Once you have read the records below, restate them word for word.

START Data

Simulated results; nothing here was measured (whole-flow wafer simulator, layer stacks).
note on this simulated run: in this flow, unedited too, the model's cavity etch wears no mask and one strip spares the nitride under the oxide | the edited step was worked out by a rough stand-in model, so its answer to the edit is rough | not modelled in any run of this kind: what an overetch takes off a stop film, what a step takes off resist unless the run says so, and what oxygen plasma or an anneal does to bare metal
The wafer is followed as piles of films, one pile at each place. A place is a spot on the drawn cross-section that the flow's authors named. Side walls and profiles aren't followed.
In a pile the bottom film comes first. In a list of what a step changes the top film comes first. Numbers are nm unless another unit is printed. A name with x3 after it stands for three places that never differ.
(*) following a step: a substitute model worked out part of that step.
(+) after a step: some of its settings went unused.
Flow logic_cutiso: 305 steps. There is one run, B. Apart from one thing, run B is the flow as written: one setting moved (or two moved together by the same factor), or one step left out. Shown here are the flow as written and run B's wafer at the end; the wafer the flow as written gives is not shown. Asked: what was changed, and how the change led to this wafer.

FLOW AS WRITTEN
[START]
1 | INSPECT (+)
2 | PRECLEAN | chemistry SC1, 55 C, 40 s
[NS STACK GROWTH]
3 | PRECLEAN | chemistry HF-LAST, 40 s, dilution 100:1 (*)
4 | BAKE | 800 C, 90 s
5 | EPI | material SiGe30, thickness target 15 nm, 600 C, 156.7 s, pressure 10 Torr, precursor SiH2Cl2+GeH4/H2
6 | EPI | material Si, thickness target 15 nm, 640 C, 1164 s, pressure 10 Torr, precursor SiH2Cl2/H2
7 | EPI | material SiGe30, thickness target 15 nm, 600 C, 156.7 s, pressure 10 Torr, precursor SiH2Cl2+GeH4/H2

END Data

**Answer space**
Simulated results; nothing here was measured (whole-flow wafer simulator, layer stacks).
note on this simulated run: in this flow, unedited too, the model's cavity etch wears no mask and one strip spares the nitride under the oxide | the edited step was worked out by a rough stand-in model, so its answer to the edit is rough | not modelled in any run of this kind: what an overetch takes off a stop film, what a step takes off resist unless the run says so, and what oxygen plasma or an anneal does to bare metal
The wafer is followed as piles of films, one pile at each place. A place is a spot on the drawn cross-section that the flow's authors named. Side walls and profiles aren't followed.
In a pile the bottom film comes first. In a list of what a step changes the top film comes first. Numbers are nm unless another unit is printed. A name with x3 after it stands for three places that never differ.
(*) following a step: a substitute model worked out part of that step.
(+) after a step: some of its settings went unused.
Flow logic_cutiso: 305 steps. There is one run, B. Apart from one thing, run B is the flow as written: one setting moved (or two moved together by the same factor), or one step left out. Shown here are the flow as written and run B's wafer at the end; the wafer the flow as written gives is not shown. Asked: what was changed, and how the change led to this wafer.

FLOW AS WRITTEN
[START]
1 | INSPECT (+)
2 | PRECLEAN | chemistry SC1, 55 C, 40 s
[NS STACK GROWTH]
3 | PRECLEAN | chemistry HF-LAST, 40 s, dilution 100:1 (*)
4 | BAKE | 800 C, 90 s
5 | EPI | material SiGe30, thickness target 15 nm, 600 C, 156.7 s, pressure 10 Torr, precursor SiH2Cl2+GeH4/H2
6 | EPI | material Si, thickness target 15 nm, 640 C, 1164 s, pressure 10 Torr, precursor SiH2Cl2/H2
7 | EPI | material SiGe30, thickness target 15 nm, 600 C, 156.7 s, pressure 10 Torr, precursor SiH2Cl2+GeH4/H2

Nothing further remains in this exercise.